# Work item
Once the line holding "SEM micrograph. The" is found in the listing below, write it out and each later line exactly, up to and including the one holding "Examiner: Look at".

--------
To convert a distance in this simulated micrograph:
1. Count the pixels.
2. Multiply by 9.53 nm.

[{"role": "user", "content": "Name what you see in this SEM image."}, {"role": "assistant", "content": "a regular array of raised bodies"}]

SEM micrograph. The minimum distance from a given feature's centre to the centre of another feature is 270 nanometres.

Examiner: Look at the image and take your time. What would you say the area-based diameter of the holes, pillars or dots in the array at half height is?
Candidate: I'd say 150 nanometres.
--------

# Solution
SEM micrograph. The minimum distance from a given feature's centre to the centre of another feature is 270 nanometres.

Examiner: Look at the image and take your time. What would you say the area-based diameter of the holes, pillars or dots in the array at half height is?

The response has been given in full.